> Assigned task
Starting at the first line, copy the data below through to the end, exactly.

> Extracted entries
☆ ☆ ☆ ☆

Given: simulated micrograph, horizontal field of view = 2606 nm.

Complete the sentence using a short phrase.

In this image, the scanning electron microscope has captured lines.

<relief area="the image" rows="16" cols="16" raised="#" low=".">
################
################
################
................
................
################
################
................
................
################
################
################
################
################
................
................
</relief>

☆ ☆ ☆ ☆

> Exercise solution
Given: simulated micrograph, horizontal field of view = 2606 nm.

Complete the sentence using a short phrase.

In this image, the scanning electron microscope has captured lines.

<relief area="the image" rows="16" cols="16" raised="#" low=".">
################
################
################
................
................
################
################
................
................
################
################
################
################
################
................
................
</relief>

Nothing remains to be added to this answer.